═════ DATA EXCERPTS

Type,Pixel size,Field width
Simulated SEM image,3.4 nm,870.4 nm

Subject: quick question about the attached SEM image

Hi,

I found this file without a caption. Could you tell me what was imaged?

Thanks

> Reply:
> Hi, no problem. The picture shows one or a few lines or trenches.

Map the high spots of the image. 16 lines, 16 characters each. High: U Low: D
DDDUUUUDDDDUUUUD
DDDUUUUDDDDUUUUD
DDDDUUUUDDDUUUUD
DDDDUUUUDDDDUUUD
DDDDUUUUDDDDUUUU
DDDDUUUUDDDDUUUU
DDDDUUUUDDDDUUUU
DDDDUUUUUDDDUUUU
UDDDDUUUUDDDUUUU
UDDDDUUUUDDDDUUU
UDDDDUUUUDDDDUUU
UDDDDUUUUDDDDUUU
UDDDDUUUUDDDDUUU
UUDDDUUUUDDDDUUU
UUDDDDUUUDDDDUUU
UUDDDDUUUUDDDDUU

══════════

▶ _ASSIGNMENT_: Without omitting anything, output the entries exactly.

▶ _TASK ANSWER_:
Type,Pixel size,Field width
Simulated SEM image,3.4 nm,870.4 nm

Subject: quick question about the attached SEM image

Hi,

I found this file without a caption. Could you tell me what was imaged?

Thanks

> Reply:
> Hi, no problem. The picture shows one or a few lines or trenches.

Map the high spots of the image. 16 lines, 16 characters each. High: U Low: D
DDDUUUUDDDDUUUUD
DDDUUUUDDDDUUUUD
DDDDUUUUDDDUUUUD
DDDDUUUUDDDDUUUD
DDDDUUUUDDDDUUUU
DDDDUUUUDDDDUUUU
DDDDUUUUDDDDUUUU
DDDDUUUUUDDDUUUU
UDDDDUUUUDDDUUUU
UDDDDUUUUDDDDUUU
UDDDDUUUUDDDDUUU
UDDDDUUUUDDDDUUU
UDDDDUUUUDDDDUUU
UUDDDUUUUDDDDUUU
UUDDDDUUUDDDDUUU
UUDDDDUUUUDDDDUU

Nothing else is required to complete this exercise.